Word for word, restate the records that appear below.

- - -

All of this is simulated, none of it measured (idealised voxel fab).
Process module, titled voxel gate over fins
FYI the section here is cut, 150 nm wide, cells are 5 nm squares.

- - -

• _Exercise answer_
All of this is simulated, none of it measured (idealised voxel fab).
Process module, titled voxel gate over fins
FYI the section here is cut, 150 nm wide, cells are 5 nm squares.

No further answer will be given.